_Activity_. Output only the lines of the entries that follow, starting at the one with "Killed dies: the" and running down to the one with "L441,day 4 01:35,cdSem-02,1201.5", both included and unchanged.

_The data_.
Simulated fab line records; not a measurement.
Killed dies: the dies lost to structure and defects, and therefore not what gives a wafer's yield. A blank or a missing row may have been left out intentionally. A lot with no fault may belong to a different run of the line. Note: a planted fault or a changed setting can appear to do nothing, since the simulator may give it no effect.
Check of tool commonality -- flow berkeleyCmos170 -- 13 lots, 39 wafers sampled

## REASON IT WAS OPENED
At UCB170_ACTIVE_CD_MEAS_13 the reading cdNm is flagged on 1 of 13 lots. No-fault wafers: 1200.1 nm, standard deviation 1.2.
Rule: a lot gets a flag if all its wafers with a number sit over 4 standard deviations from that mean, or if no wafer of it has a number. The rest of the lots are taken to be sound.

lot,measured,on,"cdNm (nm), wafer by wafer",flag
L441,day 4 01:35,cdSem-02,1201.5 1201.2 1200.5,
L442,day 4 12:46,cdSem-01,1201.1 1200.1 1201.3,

_Exercise response_.
Killed dies: the dies lost to structure and defects, and therefore not what gives a wafer's yield. A blank or a missing row may have been left out intentionally. A lot with no fault may belong to a different run of the line. Note: a planted fault or a changed setting can appear to do nothing, since the simulator may give it no effect.
Check of tool commonality -- flow berkeleyCmos170 -- 13 lots, 39 wafers sampled

## REASON IT WAS OPENED
At UCB170_ACTIVE_CD_MEAS_13 the reading cdNm is flagged on 1 of 13 lots. No-fault wafers: 1200.1 nm, standard deviation 1.2.
Rule: a lot gets a flag if all its wafers with a number sit over 4 standard deviations from that mean, or if no wafer of it has a number. The rest of the lots are taken to be sound.

lot,measured,on,"cdNm (nm), wafer by wafer",flag
L441,day 4 01:35,cdSem-02,1201.5 1201.2 1200.5,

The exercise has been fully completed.